· · · · · · ·

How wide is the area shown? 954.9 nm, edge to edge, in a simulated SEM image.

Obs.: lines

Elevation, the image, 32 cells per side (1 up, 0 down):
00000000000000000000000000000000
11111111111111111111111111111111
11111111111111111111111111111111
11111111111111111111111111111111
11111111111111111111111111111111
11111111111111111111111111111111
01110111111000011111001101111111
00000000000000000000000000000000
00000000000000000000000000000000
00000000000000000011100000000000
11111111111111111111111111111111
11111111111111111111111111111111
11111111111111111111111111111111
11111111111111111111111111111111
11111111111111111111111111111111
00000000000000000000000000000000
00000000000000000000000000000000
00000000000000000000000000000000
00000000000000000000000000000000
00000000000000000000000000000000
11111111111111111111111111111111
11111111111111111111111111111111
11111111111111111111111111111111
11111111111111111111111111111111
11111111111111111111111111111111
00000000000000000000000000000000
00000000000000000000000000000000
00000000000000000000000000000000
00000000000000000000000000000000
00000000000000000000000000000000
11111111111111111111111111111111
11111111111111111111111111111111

· · · · · · ·

Work order:
Return all the data above, unaltered and complete.

Exercise solution:
How wide is the area shown? 954.9 nm, edge to edge, in a simulated SEM image.

Obs.: lines

Elevation, the image, 32 cells per side (1 up, 0 down):
00000000000000000000000000000000
11111111111111111111111111111111
11111111111111111111111111111111
11111111111111111111111111111111
11111111111111111111111111111111
11111111111111111111111111111111
01110111111000011111001101111111
00000000000000000000000000000000
00000000000000000000000000000000
00000000000000000011100000000000
11111111111111111111111111111111
11111111111111111111111111111111
11111111111111111111111111111111
11111111111111111111111111111111
11111111111111111111111111111111
00000000000000000000000000000000
00000000000000000000000000000000
00000000000000000000000000000000
00000000000000000000000000000000
00000000000000000000000000000000
11111111111111111111111111111111
11111111111111111111111111111111
11111111111111111111111111111111
11111111111111111111111111111111
11111111111111111111111111111111
00000000000000000000000000000000
00000000000000000000000000000000
00000000000000000000000000000000
00000000000000000000000000000000
00000000000000000000000000000000
11111111111111111111111111111111
11111111111111111111111111111111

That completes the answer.